▼
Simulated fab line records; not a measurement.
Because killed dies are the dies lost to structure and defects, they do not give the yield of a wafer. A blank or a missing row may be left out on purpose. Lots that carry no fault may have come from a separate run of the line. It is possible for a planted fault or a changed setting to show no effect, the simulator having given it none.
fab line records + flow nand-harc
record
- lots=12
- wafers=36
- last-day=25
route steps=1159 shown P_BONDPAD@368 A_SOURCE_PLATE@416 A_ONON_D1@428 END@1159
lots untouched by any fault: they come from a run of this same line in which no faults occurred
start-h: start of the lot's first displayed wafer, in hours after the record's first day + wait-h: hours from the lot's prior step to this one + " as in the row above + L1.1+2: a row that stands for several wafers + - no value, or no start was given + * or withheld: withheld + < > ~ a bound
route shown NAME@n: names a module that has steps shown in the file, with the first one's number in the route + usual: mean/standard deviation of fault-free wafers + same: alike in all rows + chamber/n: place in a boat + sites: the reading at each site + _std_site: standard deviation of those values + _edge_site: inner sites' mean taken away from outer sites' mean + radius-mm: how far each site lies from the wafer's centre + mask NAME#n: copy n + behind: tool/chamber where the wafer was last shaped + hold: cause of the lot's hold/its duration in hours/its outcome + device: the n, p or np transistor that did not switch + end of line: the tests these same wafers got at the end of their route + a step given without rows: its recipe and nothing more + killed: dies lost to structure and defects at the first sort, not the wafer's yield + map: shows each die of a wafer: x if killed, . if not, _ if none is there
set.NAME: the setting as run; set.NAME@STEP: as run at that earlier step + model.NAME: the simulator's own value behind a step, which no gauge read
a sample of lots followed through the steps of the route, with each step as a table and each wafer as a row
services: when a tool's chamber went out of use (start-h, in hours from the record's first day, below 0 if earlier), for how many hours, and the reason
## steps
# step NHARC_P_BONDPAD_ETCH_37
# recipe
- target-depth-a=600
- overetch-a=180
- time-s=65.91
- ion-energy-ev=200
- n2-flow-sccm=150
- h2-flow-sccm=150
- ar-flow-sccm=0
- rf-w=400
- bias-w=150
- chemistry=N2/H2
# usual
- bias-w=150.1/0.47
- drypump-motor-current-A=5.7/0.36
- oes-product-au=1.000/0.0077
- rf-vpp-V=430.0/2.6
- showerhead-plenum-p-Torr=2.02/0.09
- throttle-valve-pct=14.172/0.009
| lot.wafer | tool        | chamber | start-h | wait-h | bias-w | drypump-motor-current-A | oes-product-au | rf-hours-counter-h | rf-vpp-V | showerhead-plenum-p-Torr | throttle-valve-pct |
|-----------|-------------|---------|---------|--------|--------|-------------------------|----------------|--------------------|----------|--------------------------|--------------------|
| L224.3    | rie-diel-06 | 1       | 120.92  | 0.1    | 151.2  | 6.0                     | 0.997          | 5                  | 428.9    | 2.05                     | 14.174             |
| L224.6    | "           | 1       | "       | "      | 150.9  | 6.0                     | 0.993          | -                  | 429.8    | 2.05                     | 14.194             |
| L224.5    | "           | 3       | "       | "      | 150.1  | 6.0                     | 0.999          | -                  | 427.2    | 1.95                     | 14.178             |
▲

Begin at the first line of the material and transcribe each line exactly. End with the line containing "start-h: start of", and give nothing else.

● **Answer space**:
Simulated fab line records; not a measurement.
Because killed dies are the dies lost to structure and defects, they do not give the yield of a wafer. A blank or a missing row may be left out on purpose. Lots that carry no fault may have come from a separate run of the line. It is possible for a planted fault or a changed setting to show no effect, the simulator having given it none.
fab line records + flow nand-harc
record
- lots=12
- wafers=36
- last-day=25
route steps=1159 shown P_BONDPAD@368 A_SOURCE_PLATE@416 A_ONON_D1@428 END@1159
lots untouched by any fault: they come from a run of this same line in which no faults occurred
start-h: start of the lot's first displayed wafer, in hours after the record's first day + wait-h: hours from the lot's prior step to this one + " as in the row above + L1.1+2: a row that stands for several wafers + - no value, or no start was given + * or withheld: withheld + < > ~ a bound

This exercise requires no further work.